===== Provided material =====
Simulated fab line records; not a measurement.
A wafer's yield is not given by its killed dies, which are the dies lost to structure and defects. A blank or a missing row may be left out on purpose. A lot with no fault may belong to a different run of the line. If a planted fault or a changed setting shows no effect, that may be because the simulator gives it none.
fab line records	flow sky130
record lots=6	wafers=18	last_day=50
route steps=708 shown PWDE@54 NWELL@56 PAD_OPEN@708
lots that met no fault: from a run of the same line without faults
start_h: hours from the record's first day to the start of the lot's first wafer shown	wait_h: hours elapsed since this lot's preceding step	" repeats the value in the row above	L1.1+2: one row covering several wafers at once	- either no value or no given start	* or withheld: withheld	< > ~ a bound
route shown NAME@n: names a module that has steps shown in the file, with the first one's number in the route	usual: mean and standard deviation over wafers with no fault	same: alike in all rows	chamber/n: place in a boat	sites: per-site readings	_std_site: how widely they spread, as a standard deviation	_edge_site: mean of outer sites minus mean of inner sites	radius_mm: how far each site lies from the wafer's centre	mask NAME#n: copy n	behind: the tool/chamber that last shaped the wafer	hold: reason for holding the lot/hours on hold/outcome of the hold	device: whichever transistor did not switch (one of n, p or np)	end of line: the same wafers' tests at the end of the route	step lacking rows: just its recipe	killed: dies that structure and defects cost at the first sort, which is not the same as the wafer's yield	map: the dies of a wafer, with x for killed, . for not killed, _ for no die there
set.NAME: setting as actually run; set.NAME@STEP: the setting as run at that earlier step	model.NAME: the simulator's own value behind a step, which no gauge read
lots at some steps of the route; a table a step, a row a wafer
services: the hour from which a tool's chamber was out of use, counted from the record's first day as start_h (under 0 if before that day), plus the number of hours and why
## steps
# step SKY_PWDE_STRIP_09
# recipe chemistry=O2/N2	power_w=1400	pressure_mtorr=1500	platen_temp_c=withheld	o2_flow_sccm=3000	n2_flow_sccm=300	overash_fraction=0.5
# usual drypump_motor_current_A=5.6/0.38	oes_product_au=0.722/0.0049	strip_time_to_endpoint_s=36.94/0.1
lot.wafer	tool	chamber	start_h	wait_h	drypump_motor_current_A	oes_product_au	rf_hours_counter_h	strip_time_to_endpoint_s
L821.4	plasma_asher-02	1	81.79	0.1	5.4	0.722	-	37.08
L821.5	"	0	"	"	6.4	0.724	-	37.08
=====

_Work instruction:_
Stop at the line containing "start_h: hours from". Please print exactly every line before it from the start of the records, plus that line itself, and nothing else.

_Task output:_
Simulated fab line records; not a measurement.
A wafer's yield is not given by its killed dies, which are the dies lost to structure and defects. A blank or a missing row may be left out on purpose. A lot with no fault may belong to a different run of the line. If a planted fault or a changed setting shows no effect, that may be because the simulator gives it none.
fab line records	flow sky130
record lots=6	wafers=18	last_day=50
route steps=708 shown PWDE@54 NWELL@56 PAD_OPEN@708
lots that met no fault: from a run of the same line without faults
start_h: hours from the record's first day to the start of the lot's first wafer shown	wait_h: hours elapsed since this lot's preceding step	" repeats the value in the row above	L1.1+2: one row covering several wafers at once	- either no value or no given start	* or withheld: withheld	< > ~ a bound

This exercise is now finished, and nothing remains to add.